Repeat the data exactly, please.

*** Information given Section Begins ***

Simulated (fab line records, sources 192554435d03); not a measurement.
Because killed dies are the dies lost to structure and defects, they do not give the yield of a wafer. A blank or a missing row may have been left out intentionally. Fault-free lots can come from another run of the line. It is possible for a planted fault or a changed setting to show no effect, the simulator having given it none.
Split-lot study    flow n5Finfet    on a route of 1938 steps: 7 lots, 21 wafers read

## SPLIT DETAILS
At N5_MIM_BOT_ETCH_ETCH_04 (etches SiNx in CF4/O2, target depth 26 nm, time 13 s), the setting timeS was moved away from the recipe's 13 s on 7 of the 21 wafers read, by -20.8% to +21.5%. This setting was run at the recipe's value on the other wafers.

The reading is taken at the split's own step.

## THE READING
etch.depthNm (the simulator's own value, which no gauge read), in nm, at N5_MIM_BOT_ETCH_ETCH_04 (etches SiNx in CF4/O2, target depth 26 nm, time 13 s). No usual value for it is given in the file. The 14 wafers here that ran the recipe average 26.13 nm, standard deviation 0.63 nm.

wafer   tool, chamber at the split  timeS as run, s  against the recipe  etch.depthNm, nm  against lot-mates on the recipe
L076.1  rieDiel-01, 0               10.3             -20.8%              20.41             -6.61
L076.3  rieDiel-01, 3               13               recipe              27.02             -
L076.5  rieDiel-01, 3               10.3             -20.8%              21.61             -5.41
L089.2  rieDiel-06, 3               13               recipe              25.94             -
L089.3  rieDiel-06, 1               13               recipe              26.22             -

*** Information given Section Ends ***

Response -
Simulated (fab line records, sources 192554435d03); not a measurement.
Because killed dies are the dies lost to structure and defects, they do not give the yield of a wafer. A blank or a missing row may have been left out intentionally. Fault-free lots can come from another run of the line. It is possible for a planted fault or a changed setting to show no effect, the simulator having given it none.
Split-lot study    flow n5Finfet    on a route of 1938 steps: 7 lots, 21 wafers read

## SPLIT DETAILS
At N5_MIM_BOT_ETCH_ETCH_04 (etches SiNx in CF4/O2, target depth 26 nm, time 13 s), the setting timeS was moved away from the recipe's 13 s on 7 of the 21 wafers read, by -20.8% to +21.5%. This setting was run at the recipe's value on the other wafers.

The reading is taken at the split's own step.

## THE READING
etch.depthNm (the simulator's own value, which no gauge read), in nm, at N5_MIM_BOT_ETCH_ETCH_04 (etches SiNx in CF4/O2, target depth 26 nm, time 13 s). No usual value for it is given in the file. The 14 wafers here that ran the recipe average 26.13 nm, standard deviation 0.63 nm.

wafer   tool, chamber at the split  timeS as run, s  against the recipe  etch.depthNm, nm  against lot-mates on the recipe
L076.1  rieDiel-01, 0               10.3             -20.8%              20.41             -6.61
L076.3  rieDiel-01, 3               13               recipe              27.02             -
L076.5  rieDiel-01, 3               10.3             -20.8%              21.61             -5.41
L089.2  rieDiel-06, 3               13               recipe              25.94             -
L089.3  rieDiel-06, 1               13               recipe              26.22             -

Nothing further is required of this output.